> _DATASET ENTRIES_
>>
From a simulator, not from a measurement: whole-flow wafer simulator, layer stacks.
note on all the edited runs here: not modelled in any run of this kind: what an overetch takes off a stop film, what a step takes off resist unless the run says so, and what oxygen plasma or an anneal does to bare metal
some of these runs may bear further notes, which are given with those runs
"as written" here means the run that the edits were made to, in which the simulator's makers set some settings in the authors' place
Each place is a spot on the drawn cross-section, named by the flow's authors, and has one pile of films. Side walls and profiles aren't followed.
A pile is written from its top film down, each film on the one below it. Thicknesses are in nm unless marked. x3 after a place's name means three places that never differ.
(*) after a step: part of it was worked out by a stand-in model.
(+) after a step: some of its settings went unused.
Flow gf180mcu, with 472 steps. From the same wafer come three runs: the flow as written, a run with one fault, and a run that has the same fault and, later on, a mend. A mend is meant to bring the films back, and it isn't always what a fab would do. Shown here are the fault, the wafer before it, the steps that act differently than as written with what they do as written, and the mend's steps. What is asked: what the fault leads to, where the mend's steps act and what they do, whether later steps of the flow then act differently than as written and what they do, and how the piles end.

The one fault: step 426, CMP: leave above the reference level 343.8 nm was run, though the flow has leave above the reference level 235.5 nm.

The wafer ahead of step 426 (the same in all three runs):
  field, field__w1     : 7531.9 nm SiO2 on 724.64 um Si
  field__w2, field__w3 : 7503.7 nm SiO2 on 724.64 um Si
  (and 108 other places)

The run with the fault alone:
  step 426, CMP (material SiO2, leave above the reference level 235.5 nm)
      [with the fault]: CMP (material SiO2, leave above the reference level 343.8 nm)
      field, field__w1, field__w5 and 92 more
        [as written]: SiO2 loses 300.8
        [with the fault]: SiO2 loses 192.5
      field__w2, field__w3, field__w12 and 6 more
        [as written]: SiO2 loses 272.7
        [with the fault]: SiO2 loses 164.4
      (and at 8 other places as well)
<<

> _REQUIREMENT_
Restate, word for word and with nothing added, the lines from the beginning of the records above through the line that contains "(+) after a".

> _WORKED SOLUTION_
From a simulator, not from a measurement: whole-flow wafer simulator, layer stacks.
note on all the edited runs here: not modelled in any run of this kind: what an overetch takes off a stop film, what a step takes off resist unless the run says so, and what oxygen plasma or an anneal does to bare metal
some of these runs may bear further notes, which are given with those runs
"as written" here means the run that the edits were made to, in which the simulator's makers set some settings in the authors' place
Each place is a spot on the drawn cross-section, named by the flow's authors, and has one pile of films. Side walls and profiles aren't followed.
A pile is written from its top film down, each film on the one below it. Thicknesses are in nm unless marked. x3 after a place's name means three places that never differ.
(*) after a step: part of it was worked out by a stand-in model.
(+) after a step: some of its settings went unused.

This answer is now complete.